Work request:
Only the lines from the opening of the material through the one containing "5 op PATTERN" should be reproduced, each exactly as it stands.

++++++++
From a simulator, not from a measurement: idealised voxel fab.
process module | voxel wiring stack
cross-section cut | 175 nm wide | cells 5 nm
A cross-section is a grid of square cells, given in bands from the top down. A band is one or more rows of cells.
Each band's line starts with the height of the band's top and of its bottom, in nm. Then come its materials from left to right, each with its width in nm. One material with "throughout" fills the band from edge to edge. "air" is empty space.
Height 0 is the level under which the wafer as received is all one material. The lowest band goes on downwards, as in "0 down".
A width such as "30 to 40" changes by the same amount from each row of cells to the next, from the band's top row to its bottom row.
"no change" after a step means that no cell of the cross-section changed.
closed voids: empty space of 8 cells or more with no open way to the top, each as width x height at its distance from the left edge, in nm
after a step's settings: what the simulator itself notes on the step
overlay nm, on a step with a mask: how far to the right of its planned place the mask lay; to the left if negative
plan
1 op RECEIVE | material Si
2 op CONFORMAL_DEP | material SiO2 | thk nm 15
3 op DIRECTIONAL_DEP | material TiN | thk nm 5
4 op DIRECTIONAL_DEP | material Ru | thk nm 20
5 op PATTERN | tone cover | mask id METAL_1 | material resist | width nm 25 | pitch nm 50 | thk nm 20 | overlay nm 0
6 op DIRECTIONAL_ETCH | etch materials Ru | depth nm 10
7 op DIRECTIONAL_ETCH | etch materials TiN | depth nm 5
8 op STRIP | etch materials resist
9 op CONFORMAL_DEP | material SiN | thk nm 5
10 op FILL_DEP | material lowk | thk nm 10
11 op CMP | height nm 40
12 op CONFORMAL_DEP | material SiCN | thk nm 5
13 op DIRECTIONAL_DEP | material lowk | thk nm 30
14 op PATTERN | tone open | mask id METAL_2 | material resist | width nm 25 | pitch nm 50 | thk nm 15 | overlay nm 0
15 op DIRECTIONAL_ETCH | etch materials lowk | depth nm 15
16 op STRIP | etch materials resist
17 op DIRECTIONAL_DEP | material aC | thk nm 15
++++++++

Result:
From a simulator, not from a measurement: idealised voxel fab.
process module | voxel wiring stack
cross-section cut | 175 nm wide | cells 5 nm
A cross-section is a grid of square cells, given in bands from the top down. A band is one or more rows of cells.
Each band's line starts with the height of the band's top and of its bottom, in nm. Then come its materials from left to right, each with its width in nm. One material with "throughout" fills the band from edge to edge. "air" is empty space.
Height 0 is the level under which the wafer as received is all one material. The lowest band goes on downwards, as in "0 down".
A width such as "30 to 40" changes by the same amount from each row of cells to the next, from the band's top row to its bottom row.
"no change" after a step means that no cell of the cross-section changed.
closed voids: empty space of 8 cells or more with no open way to the top, each as width x height at its distance from the left edge, in nm
after a step's settings: what the simulator itself notes on the step
overlay nm, on a step with a mask: how far to the right of its planned place the mask lay; to the left if negative
plan
1 op RECEIVE | material Si
2 op CONFORMAL_DEP | material SiO2 | thk nm 15
3 op DIRECTIONAL_DEP | material TiN | thk nm 5
4 op DIRECTIONAL_DEP | material Ru | thk nm 20
5 op PATTERN | tone cover | mask id METAL_1 | material resist | width nm 25 | pitch nm 50 | thk nm 20 | overlay nm 0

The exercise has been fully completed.